*Assignment*: Exactly as given, output all the records that follow.

** Opening Listed records block **

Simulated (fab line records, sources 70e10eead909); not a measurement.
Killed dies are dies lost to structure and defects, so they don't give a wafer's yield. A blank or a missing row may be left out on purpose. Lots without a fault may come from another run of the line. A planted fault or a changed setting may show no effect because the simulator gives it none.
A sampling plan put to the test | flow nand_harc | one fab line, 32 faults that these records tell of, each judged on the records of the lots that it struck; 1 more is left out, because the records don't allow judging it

** Closing Listed records block **

*Response*:
Simulated (fab line records, sources 70e10eead909); not a measurement.
Killed dies are dies lost to structure and defects, so they don't give a wafer's yield. A blank or a missing row may be left out on purpose. Lots without a fault may come from another run of the line. A planted fault or a changed setting may show no effect because the simulator gives it none.
A sampling plan put to the test | flow nand_harc | one fab line, 32 faults that these records tell of, each judged on the records of the lots that it struck; 1 more is left out, because the records don't allow judging it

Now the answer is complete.